→ REQUIRED ACTION
What you should output is the data below, unchanged in every character.

→ PROVIDED INFORMATION
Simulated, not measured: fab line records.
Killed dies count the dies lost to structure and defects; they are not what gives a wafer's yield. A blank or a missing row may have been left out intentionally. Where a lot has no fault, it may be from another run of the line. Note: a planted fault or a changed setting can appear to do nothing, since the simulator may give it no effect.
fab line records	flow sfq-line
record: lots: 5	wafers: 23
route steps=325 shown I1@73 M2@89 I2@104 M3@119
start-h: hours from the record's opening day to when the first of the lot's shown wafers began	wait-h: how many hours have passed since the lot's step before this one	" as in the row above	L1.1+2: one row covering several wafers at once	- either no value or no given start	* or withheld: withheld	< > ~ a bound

→ REPLY
Simulated, not measured: fab line records.
Killed dies count the dies lost to structure and defects; they are not what gives a wafer's yield. A blank or a missing row may have been left out intentionally. Where a lot has no fault, it may be from another run of the line. Note: a planted fault or a changed setting can appear to do nothing, since the simulator may give it no effect.
fab line records	flow sfq-line
record: lots: 5	wafers: 23
route steps=325 shown I1@73 M2@89 I2@104 M3@119
start-h: hours from the record's opening day to when the first of the lot's shown wafers began	wait-h: how many hours have passed since the lot's step before this one	" as in the row above	L1.1+2: one row covering several wafers at once	- either no value or no given start	* or withheld: withheld	< > ~ a bound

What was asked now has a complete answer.